- EXERCISE: Word for word, the listing below should be printed again.

- INFORMATION SUPPLIED:
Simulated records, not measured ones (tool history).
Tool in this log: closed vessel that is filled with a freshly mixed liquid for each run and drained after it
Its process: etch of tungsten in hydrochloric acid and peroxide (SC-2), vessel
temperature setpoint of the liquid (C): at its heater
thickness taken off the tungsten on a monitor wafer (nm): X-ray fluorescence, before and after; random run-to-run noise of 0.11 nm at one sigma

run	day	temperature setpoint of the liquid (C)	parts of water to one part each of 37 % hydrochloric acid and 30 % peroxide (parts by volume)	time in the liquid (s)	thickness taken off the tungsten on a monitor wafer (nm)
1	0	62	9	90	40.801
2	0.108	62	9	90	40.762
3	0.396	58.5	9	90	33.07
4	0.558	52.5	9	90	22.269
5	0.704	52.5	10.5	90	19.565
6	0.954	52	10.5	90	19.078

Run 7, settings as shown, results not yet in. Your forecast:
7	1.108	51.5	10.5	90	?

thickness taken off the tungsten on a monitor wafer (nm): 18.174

- WRITTEN SOLUTION:
Simulated records, not measured ones (tool history).
Tool in this log: closed vessel that is filled with a freshly mixed liquid for each run and drained after it
Its process: etch of tungsten in hydrochloric acid and peroxide (SC-2), vessel
temperature setpoint of the liquid (C): at its heater
thickness taken off the tungsten on a monitor wafer (nm): X-ray fluorescence, before and after; random run-to-run noise of 0.11 nm at one sigma

run	day	temperature setpoint of the liquid (C)	parts of water to one part each of 37 % hydrochloric acid and 30 % peroxide (parts by volume)	time in the liquid (s)	thickness taken off the tungsten on a monitor wafer (nm)
1	0	62	9	90	40.801
2	0.108	62	9	90	40.762
3	0.396	58.5	9	90	33.07
4	0.558	52.5	9	90	22.269
5	0.704	52.5	10.5	90	19.565
6	0.954	52	10.5	90	19.078

Run 7, settings as shown, results not yet in. Your forecast:
7	1.108	51.5	10.5	90	?

thickness taken off the tungsten on a monitor wafer (nm): 18.174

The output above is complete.